# Work request
Write out exactly the lines below that run from the one containing "Run 3, hour" through the one containing "Run 5, hour", both included, with no other lines.

# Data extract
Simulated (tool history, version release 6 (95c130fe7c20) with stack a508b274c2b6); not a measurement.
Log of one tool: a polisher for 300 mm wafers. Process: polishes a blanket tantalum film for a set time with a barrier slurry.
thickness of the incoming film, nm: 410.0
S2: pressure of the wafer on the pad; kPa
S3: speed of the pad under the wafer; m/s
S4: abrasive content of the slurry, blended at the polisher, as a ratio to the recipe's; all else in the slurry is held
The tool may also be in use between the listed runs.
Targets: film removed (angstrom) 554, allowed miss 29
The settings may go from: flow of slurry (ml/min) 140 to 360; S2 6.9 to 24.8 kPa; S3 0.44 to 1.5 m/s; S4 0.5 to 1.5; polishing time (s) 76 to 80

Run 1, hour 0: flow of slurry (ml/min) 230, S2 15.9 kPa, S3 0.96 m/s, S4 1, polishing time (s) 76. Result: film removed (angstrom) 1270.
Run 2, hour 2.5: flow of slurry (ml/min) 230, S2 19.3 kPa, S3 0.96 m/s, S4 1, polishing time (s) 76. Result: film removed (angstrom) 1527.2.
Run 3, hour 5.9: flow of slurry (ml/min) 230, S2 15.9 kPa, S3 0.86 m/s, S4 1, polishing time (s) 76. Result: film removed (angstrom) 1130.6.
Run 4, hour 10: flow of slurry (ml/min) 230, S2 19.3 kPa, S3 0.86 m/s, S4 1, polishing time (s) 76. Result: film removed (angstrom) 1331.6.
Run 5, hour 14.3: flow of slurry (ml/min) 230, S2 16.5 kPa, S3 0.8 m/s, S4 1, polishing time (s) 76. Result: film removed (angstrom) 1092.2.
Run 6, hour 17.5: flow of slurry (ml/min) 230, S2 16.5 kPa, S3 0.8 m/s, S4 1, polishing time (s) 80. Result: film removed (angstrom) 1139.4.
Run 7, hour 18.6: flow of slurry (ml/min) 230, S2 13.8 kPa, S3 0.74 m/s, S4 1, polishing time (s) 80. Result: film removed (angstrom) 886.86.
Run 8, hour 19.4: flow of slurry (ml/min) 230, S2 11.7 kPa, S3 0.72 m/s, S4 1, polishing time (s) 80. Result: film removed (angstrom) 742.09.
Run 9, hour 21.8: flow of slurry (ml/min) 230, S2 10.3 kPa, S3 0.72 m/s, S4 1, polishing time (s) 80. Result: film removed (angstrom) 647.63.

# Task answer
Run 3, hour 5.9: flow of slurry (ml/min) 230, S2 15.9 kPa, S3 0.86 m/s, S4 1, polishing time (s) 76. Result: film removed (angstrom) 1130.6.
Run 4, hour 10: flow of slurry (ml/min) 230, S2 19.3 kPa, S3 0.86 m/s, S4 1, polishing time (s) 76. Result: film removed (angstrom) 1331.6.
Run 5, hour 14.3: flow of slurry (ml/min) 230, S2 16.5 kPa, S3 0.8 m/s, S4 1, polishing time (s) 76. Result: film removed (angstrom) 1092.2.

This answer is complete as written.